WORK INSTRUCTION: Restate the records underneath, keeping each one exactly the same.

SUPPLIED RECORDS:

┄┄┄┄┄┄┄┄┄┄

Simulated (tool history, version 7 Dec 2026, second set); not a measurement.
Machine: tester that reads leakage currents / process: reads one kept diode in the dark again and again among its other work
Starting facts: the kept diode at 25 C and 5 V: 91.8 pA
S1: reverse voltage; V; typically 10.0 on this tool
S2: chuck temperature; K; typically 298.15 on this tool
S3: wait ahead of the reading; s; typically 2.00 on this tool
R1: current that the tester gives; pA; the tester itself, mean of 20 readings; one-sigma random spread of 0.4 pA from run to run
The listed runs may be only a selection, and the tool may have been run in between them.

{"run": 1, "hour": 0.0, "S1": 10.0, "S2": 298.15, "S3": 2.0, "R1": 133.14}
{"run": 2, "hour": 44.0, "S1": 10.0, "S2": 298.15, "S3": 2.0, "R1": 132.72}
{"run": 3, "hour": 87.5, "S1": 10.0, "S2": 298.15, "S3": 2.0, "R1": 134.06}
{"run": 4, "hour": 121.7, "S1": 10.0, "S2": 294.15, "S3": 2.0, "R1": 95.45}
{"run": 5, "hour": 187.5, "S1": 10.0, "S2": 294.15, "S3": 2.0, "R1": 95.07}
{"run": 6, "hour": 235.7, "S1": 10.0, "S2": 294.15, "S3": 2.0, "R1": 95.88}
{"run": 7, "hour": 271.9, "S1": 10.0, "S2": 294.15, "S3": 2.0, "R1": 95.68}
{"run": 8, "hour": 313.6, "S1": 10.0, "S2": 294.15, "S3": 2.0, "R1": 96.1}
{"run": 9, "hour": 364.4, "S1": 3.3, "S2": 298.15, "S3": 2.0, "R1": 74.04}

┄┄┄┄┄┄┄┄┄┄

YOUR RESPONSE:
Simulated (tool history, version 7 Dec 2026, second set); not a measurement.
Machine: tester that reads leakage currents / process: reads one kept diode in the dark again and again among its other work
Starting facts: the kept diode at 25 C and 5 V: 91.8 pA
S1: reverse voltage; V; typically 10.0 on this tool
S2: chuck temperature; K; typically 298.15 on this tool
S3: wait ahead of the reading; s; typically 2.00 on this tool
R1: current that the tester gives; pA; the tester itself, mean of 20 readings; one-sigma random spread of 0.4 pA from run to run
The listed runs may be only a selection, and the tool may have been run in between them.

{"run": 1, "hour": 0.0, "S1": 10.0, "S2": 298.15, "S3": 2.0, "R1": 133.14}
{"run": 2, "hour": 44.0, "S1": 10.0, "S2": 298.15, "S3": 2.0, "R1": 132.72}
{"run": 3, "hour": 87.5, "S1": 10.0, "S2": 298.15, "S3": 2.0, "R1": 134.06}
{"run": 4, "hour": 121.7, "S1": 10.0, "S2": 294.15, "S3": 2.0, "R1": 95.45}
{"run": 5, "hour": 187.5, "S1": 10.0, "S2": 294.15, "S3": 2.0, "R1": 95.07}
{"run": 6, "hour": 235.7, "S1": 10.0, "S2": 294.15, "S3": 2.0, "R1": 95.88}
{"run": 7, "hour": 271.9, "S1": 10.0, "S2": 294.15, "S3": 2.0, "R1": 95.68}
{"run": 8, "hour": 313.6, "S1": 10.0, "S2": 294.15, "S3": 2.0, "R1": 96.1}
{"run": 9, "hour": 364.4, "S1": 3.3, "S2": 298.15, "S3": 2.0, "R1": 74.04}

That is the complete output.